- _Work task_
Give the data again exactly, stopping after the "A struck lot" line.

- _Data_
*** Block opens ***
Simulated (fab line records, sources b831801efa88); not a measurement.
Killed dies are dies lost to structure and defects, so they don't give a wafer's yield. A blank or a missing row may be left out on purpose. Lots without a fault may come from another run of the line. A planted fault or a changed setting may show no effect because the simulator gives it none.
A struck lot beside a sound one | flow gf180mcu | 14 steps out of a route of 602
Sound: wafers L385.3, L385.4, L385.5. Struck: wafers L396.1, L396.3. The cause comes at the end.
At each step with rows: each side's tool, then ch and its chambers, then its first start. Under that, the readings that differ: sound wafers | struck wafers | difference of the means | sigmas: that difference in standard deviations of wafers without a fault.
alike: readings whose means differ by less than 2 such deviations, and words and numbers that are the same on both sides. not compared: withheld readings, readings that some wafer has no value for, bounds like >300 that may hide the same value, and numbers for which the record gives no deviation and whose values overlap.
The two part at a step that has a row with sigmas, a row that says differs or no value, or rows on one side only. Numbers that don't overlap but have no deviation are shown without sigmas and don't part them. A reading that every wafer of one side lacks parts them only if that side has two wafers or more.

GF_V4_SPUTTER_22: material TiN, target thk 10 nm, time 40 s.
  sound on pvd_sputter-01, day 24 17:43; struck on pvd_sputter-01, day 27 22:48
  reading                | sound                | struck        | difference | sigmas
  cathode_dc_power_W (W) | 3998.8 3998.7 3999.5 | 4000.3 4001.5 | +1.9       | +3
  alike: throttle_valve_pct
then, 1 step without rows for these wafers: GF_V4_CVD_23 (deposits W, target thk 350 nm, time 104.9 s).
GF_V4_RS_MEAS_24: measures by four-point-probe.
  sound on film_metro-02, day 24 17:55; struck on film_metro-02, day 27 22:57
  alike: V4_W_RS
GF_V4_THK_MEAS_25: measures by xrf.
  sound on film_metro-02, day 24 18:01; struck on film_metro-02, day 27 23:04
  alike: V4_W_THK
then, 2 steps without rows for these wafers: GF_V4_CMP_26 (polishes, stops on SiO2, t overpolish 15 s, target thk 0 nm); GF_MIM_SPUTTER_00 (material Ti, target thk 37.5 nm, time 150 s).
*** Block closes ***

- _Response area_
Simulated (fab line records, sources b831801efa88); not a measurement.
Killed dies are dies lost to structure and defects, so they don't give a wafer's yield. A blank or a missing row may be left out on purpose. Lots without a fault may come from another run of the line. A planted fault or a changed setting may show no effect because the simulator gives it none.
A struck lot beside a sound one | flow gf180mcu | 14 steps out of a route of 602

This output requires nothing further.